- **Data excerpts**
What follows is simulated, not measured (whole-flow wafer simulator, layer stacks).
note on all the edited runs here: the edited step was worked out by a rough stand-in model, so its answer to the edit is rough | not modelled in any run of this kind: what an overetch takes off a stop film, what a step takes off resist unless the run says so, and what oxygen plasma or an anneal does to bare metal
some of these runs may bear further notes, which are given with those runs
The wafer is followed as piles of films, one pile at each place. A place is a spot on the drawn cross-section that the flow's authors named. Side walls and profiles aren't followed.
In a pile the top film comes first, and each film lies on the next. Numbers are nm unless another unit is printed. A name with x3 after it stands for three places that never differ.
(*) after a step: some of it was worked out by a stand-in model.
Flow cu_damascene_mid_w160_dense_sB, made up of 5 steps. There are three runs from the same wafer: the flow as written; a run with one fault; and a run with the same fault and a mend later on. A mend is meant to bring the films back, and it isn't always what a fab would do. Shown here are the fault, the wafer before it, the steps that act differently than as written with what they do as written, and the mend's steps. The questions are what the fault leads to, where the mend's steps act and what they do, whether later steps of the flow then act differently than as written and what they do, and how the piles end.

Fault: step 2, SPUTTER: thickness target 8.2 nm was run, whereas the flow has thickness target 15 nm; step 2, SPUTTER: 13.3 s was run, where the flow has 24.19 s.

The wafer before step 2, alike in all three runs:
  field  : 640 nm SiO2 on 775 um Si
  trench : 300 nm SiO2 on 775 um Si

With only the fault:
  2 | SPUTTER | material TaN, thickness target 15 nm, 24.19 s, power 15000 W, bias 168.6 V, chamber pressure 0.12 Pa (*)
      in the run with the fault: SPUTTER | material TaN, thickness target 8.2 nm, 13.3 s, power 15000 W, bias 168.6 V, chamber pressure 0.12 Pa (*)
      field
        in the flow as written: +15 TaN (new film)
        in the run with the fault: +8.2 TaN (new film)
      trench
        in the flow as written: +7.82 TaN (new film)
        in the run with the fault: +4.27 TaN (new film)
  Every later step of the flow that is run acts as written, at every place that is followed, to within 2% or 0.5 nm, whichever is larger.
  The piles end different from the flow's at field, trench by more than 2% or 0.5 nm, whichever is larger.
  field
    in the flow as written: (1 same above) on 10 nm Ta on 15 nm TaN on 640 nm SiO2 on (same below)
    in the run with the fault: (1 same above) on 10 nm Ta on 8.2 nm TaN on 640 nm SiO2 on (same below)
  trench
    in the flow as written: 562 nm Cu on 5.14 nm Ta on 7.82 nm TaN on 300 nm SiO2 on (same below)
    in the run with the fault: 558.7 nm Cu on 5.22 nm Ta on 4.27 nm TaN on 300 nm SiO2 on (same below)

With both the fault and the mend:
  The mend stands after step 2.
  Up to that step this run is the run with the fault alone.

- **Requirement**
From the records above, quote only the lines running from the line with "The wafer before step" to the line with "2 | SPUTTER", both lines included.

- **Exercise solution**
The wafer before step 2, alike in all three runs:
  field  : 640 nm SiO2 on 775 um Si
  trench : 300 nm SiO2 on 775 um Si

With only the fault:
  2 | SPUTTER | material TaN, thickness target 15 nm, 24.19 s, power 15000 W, bias 168.6 V, chamber pressure 0.12 Pa (*)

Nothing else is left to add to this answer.